• ACTIVITY
Exactly as written, restate the material below from its first line through the line containing "# sizes taken from the image", and stop there.

Top of SUPPLIED MATERIAL

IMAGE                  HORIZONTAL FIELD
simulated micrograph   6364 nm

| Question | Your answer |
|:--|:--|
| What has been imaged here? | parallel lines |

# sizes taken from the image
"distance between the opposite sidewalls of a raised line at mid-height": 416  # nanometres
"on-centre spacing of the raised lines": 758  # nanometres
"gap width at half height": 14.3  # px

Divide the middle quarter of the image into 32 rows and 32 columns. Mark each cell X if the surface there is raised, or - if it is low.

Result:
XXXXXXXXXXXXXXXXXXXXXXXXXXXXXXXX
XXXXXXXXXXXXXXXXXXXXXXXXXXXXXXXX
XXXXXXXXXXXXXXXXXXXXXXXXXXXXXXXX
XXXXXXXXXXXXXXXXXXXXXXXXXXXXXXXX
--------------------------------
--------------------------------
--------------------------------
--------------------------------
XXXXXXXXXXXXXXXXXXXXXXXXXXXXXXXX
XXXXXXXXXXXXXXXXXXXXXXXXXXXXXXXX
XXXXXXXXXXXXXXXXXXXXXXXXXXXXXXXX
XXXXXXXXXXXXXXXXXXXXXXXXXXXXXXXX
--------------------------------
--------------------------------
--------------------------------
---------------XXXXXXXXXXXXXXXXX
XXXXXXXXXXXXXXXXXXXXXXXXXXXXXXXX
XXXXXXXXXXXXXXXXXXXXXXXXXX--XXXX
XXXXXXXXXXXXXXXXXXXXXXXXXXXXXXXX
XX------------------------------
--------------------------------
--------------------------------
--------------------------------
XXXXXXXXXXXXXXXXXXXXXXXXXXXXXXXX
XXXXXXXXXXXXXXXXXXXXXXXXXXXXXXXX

Bottom of SUPPLIED MATERIAL

• YOUR RESPONSE
IMAGE                  HORIZONTAL FIELD
simulated micrograph   6364 nm

| Question | Your answer |
|:--|:--|
| What has been imaged here? | parallel lines |

# sizes taken from the image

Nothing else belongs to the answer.